Work instruction: From the first line to the last, repeat the data below exactly.

━━━
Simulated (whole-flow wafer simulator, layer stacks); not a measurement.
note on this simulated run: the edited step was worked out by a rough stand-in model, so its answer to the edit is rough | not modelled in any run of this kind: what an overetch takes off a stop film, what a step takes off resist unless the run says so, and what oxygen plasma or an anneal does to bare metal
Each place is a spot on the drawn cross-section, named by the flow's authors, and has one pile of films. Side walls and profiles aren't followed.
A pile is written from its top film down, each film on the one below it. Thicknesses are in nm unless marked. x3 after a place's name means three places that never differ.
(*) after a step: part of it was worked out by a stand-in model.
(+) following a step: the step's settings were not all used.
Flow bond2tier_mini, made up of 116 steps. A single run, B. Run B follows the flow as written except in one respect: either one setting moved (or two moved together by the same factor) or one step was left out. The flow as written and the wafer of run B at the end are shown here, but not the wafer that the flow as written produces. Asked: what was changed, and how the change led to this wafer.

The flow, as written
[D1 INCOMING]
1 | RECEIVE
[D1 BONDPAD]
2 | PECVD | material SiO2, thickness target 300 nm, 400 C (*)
━━━

Written reply:
Simulated (whole-flow wafer simulator, layer stacks); not a measurement.
note on this simulated run: the edited step was worked out by a rough stand-in model, so its answer to the edit is rough | not modelled in any run of this kind: what an overetch takes off a stop film, what a step takes off resist unless the run says so, and what oxygen plasma or an anneal does to bare metal
Each place is a spot on the drawn cross-section, named by the flow's authors, and has one pile of films. Side walls and profiles aren't followed.
A pile is written from its top film down, each film on the one below it. Thicknesses are in nm unless marked. x3 after a place's name means three places that never differ.
(*) after a step: part of it was worked out by a stand-in model.
(+) following a step: the step's settings were not all used.
Flow bond2tier_mini, made up of 116 steps. A single run, B. Run B follows the flow as written except in one respect: either one setting moved (or two moved together by the same factor) or one step was left out. The flow as written and the wafer of run B at the end are shown here, but not the wafer that the flow as written produces. Asked: what was changed, and how the change led to this wafer.

The flow, as written
[D1 INCOMING]
1 | RECEIVE
[D1 BONDPAD]
2 | PECVD | material SiO2, thickness target 300 nm, 400 C (*)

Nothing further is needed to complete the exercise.